◆ **RECORDS SHOWN**:
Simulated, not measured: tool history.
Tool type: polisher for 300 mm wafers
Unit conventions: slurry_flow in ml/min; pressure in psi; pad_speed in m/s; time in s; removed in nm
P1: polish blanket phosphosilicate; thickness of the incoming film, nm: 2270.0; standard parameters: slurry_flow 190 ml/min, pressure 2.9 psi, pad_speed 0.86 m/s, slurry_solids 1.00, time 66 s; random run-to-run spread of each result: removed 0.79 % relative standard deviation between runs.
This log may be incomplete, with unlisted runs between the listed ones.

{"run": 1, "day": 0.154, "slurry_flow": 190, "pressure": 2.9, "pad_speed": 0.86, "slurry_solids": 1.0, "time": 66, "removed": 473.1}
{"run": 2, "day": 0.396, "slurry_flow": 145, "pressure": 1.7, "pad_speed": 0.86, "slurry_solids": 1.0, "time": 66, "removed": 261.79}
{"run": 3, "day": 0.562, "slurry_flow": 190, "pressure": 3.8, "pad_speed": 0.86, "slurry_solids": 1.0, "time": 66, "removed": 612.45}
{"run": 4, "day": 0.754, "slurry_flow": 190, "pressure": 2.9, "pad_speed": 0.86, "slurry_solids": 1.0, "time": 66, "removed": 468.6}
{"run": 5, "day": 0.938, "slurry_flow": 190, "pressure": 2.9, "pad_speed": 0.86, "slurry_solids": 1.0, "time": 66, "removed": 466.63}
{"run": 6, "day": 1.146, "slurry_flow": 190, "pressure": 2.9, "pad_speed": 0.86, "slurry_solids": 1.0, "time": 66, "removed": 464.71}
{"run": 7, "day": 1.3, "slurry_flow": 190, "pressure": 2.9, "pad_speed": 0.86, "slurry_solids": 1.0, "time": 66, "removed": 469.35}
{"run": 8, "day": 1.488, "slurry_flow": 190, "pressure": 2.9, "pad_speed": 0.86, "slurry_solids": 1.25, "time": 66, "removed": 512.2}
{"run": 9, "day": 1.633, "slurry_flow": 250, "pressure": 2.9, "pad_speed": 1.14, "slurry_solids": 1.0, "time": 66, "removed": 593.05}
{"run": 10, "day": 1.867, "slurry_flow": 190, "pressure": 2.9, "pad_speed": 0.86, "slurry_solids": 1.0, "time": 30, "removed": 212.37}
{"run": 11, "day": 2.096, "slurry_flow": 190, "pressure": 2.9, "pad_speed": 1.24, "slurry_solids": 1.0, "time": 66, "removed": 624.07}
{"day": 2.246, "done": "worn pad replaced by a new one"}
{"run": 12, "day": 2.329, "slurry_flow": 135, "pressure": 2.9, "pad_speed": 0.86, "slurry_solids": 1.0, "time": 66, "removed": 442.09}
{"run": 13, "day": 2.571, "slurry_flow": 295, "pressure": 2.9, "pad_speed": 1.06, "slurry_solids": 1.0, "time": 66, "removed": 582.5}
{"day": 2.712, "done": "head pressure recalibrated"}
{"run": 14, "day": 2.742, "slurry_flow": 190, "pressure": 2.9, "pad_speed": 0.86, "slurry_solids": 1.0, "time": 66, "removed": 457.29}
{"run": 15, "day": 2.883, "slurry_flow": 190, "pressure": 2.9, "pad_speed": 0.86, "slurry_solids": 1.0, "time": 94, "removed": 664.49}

◆ **EXERCISE**: Above are some lines. Repeat exactly, and only, those from the line that has "Tool type: polisher for 300 mm wafers" through the line that has "Unit conventions: slurry_flow".

◆ **EXPECTED ANSWER**:
Tool type: polisher for 300 mm wafers
Unit conventions: slurry_flow in ml/min; pressure in psi; pad_speed in m/s; time in s; removed in nm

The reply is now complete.